**Given entries**
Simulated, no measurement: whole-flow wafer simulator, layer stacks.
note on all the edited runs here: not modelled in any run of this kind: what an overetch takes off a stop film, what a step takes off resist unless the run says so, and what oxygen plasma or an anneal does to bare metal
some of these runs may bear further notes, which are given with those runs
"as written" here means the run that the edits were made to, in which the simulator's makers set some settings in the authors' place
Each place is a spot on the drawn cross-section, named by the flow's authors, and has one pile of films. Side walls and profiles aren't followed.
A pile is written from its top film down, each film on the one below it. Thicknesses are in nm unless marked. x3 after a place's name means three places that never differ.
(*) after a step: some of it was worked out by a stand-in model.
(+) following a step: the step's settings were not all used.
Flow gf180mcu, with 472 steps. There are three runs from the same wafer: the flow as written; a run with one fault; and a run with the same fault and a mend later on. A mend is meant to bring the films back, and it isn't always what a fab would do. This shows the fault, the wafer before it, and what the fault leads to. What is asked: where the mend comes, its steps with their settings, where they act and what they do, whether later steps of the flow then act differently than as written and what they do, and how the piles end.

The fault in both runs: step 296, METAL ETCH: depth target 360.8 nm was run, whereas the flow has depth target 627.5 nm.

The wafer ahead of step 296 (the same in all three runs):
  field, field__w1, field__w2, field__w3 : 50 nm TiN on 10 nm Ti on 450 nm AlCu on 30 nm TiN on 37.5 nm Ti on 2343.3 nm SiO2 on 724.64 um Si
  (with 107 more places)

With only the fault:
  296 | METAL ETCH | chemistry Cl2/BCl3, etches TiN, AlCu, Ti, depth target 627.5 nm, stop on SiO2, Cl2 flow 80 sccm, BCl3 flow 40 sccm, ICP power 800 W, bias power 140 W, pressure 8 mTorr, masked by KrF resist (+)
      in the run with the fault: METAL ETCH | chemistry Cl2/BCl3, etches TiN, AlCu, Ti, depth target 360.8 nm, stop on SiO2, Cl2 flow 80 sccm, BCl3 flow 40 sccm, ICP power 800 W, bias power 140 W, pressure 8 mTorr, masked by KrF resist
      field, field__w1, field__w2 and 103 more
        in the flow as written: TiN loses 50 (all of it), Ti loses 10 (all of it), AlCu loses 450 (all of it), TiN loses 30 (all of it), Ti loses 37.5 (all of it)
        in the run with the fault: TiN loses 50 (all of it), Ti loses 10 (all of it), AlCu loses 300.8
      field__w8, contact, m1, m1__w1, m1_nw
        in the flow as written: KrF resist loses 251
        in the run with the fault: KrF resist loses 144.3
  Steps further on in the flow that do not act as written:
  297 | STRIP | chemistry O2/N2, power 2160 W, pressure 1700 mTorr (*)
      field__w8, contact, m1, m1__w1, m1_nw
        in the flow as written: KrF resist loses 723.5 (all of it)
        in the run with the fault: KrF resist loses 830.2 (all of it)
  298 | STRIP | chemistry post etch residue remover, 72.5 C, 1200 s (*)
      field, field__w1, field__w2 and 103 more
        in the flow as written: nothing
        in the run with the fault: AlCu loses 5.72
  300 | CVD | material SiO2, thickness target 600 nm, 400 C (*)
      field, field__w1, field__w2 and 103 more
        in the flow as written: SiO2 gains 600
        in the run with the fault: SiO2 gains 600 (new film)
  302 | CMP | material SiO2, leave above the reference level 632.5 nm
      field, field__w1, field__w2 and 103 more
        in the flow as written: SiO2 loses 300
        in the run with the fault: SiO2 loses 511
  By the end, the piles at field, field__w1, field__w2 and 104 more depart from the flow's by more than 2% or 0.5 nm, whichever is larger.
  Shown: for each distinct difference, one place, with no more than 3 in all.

**Work order**
The answer must hold exactly the lines of the entries above, from the first line through the line that contains "Flow gf180mcu, with", and no others.

**Task output**
Simulated, no measurement: whole-flow wafer simulator, layer stacks.
note on all the edited runs here: not modelled in any run of this kind: what an overetch takes off a stop film, what a step takes off resist unless the run says so, and what oxygen plasma or an anneal does to bare metal
some of these runs may bear further notes, which are given with those runs
"as written" here means the run that the edits were made to, in which the simulator's makers set some settings in the authors' place
Each place is a spot on the drawn cross-section, named by the flow's authors, and has one pile of films. Side walls and profiles aren't followed.
A pile is written from its top film down, each film on the one below it. Thicknesses are in nm unless marked. x3 after a place's name means three places that never differ.
(*) after a step: some of it was worked out by a stand-in model.
(+) following a step: the step's settings were not all used.
Flow gf180mcu, with 472 steps. There are three runs from the same wafer: the flow as written; a run with one fault; and a run with the same fault and a mend later on. A mend is meant to bring the films back, and it isn't always what a fab would do. This shows the fault, the wafer before it, and what the fault leads to. What is asked: where the mend comes, its steps with their settings, where they act and what they do, whether later steps of the flow then act differently than as written and what they do, and how the piles end.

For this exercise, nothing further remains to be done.